» **WORK INSTRUCTION**
Output the data exactly, with every line intact.

» **PROVIDED RECORDS**
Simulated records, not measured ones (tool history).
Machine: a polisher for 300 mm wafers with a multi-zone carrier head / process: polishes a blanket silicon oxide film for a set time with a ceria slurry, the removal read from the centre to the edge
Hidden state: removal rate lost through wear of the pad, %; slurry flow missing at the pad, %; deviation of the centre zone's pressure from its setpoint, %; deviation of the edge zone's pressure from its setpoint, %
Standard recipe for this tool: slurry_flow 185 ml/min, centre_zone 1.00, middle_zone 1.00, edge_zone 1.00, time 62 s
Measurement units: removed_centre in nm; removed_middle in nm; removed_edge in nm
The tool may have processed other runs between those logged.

» **EXERCISE ANSWER**
Simulated records, not measured ones (tool history).
Machine: a polisher for 300 mm wafers with a multi-zone carrier head / process: polishes a blanket silicon oxide film for a set time with a ceria slurry, the removal read from the centre to the edge
Hidden state: removal rate lost through wear of the pad, %; slurry flow missing at the pad, %; deviation of the centre zone's pressure from its setpoint, %; deviation of the edge zone's pressure from its setpoint, %
Standard recipe for this tool: slurry_flow 185 ml/min, centre_zone 1.00, middle_zone 1.00, edge_zone 1.00, time 62 s
Measurement units: removed_centre in nm; removed_middle in nm; removed_edge in nm
The tool may have processed other runs between those logged.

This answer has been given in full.